====== DATA FOR REVIEW
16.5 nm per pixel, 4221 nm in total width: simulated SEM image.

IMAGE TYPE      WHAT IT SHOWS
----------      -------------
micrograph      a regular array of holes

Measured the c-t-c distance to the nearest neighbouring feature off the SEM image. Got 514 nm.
============

◆ WORK ITEM ◆
Everything from the first line of the material through the line containing "array of holes" is to be printed exactly; lines after that are to be left out.

◆ REPLY ◆
16.5 nm per pixel, 4221 nm in total width: simulated SEM image.

IMAGE TYPE      WHAT IT SHOWS
----------      -------------
micrograph      a regular array of holes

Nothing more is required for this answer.